> Activity:
Set the entries below down again, please. Match them exactly.

> Information shown:

______________________________

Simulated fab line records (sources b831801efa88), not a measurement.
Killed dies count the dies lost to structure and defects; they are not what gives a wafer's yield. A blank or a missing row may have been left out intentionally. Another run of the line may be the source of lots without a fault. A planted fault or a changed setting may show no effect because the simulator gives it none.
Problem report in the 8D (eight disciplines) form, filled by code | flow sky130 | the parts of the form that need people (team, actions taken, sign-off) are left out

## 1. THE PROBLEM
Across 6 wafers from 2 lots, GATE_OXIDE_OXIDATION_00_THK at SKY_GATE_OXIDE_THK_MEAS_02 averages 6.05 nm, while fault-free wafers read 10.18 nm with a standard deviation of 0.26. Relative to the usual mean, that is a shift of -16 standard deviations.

______________________________

> Response box:
Simulated fab line records (sources b831801efa88), not a measurement.
Killed dies count the dies lost to structure and defects; they are not what gives a wafer's yield. A blank or a missing row may have been left out intentionally. Another run of the line may be the source of lots without a fault. A planted fault or a changed setting may show no effect because the simulator gives it none.
Problem report in the 8D (eight disciplines) form, filled by code | flow sky130 | the parts of the form that need people (team, actions taken, sign-off) are left out

## 1. THE PROBLEM
Across 6 wafers from 2 lots, GATE_OXIDE_OXIDATION_00_THK at SKY_GATE_OXIDE_THK_MEAS_02 averages 6.05 nm, while fault-free wafers read 10.18 nm with a standard deviation of 0.26. Relative to the usual mean, that is a shift of -16 standard deviations.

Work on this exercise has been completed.